■ ENTRIES SHOWN:
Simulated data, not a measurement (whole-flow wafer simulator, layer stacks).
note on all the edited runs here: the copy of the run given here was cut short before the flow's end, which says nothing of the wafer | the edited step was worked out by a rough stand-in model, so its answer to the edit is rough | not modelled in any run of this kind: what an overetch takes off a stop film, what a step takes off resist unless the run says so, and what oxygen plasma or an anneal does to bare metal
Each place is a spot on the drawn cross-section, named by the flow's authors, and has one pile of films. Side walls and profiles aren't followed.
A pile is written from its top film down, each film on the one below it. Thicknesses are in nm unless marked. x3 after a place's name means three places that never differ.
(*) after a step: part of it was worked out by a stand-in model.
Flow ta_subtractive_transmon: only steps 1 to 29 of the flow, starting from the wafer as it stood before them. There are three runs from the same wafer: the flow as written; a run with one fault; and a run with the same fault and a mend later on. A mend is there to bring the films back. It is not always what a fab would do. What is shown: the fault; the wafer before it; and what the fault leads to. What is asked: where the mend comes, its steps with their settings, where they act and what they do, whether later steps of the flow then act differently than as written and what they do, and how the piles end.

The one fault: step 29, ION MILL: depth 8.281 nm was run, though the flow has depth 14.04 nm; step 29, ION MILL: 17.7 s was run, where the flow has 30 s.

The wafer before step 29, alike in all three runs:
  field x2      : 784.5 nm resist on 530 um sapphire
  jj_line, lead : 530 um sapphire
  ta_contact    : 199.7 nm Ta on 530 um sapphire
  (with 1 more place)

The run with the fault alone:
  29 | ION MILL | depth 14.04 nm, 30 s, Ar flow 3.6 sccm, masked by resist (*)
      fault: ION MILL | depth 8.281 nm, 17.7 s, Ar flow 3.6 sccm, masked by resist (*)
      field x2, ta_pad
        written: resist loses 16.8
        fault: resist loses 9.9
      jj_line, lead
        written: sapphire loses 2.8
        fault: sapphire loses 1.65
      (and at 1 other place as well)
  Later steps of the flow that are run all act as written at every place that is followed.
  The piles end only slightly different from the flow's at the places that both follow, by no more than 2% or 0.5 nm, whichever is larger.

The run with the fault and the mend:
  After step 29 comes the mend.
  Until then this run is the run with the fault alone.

■ ASSIGNED TASK: From the opening line of the data above, please print each line as written up to and including the line that contains "Each place is", and nothing more.

■ ANSWER AREA:
Simulated data, not a measurement (whole-flow wafer simulator, layer stacks).
note on all the edited runs here: the copy of the run given here was cut short before the flow's end, which says nothing of the wafer | the edited step was worked out by a rough stand-in model, so its answer to the edit is rough | not modelled in any run of this kind: what an overetch takes off a stop film, what a step takes off resist unless the run says so, and what oxygen plasma or an anneal does to bare metal
Each place is a spot on the drawn cross-section, named by the flow's authors, and has one pile of films. Side walls and profiles aren't followed.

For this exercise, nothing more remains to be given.